(Requirement):
Repeat verbatim only the lines from the opening of the material below through the one that contains "Hi, map below.".

-*-

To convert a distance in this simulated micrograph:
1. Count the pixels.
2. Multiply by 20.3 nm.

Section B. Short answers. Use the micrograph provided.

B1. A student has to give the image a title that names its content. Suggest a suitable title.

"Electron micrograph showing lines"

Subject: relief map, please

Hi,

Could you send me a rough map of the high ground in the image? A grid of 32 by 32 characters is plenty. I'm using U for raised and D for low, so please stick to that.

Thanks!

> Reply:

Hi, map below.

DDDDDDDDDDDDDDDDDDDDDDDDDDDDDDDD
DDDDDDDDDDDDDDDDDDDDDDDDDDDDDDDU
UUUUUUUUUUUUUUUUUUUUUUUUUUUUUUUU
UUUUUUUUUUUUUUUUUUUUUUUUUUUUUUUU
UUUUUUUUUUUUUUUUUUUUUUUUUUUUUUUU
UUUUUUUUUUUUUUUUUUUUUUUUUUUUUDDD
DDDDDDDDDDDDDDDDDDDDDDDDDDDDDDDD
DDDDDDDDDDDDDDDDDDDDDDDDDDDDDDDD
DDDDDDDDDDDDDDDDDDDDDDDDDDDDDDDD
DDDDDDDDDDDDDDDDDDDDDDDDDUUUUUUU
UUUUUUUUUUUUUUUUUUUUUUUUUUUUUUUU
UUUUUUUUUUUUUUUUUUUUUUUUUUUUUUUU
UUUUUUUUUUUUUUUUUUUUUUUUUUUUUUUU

-*-

(Exercise response):
To convert a distance in this simulated micrograph:
1. Count the pixels.
2. Multiply by 20.3 nm.

Section B. Short answers. Use the micrograph provided.

B1. A student has to give the image a title that names its content. Suggest a suitable title.

"Electron micrograph showing lines"

Subject: relief map, please

Hi,

Could you send me a rough map of the high ground in the image? A grid of 32 by 32 characters is plenty. I'm using U for raised and D for low, so please stick to that.

Thanks!

> Reply:

Hi, map below.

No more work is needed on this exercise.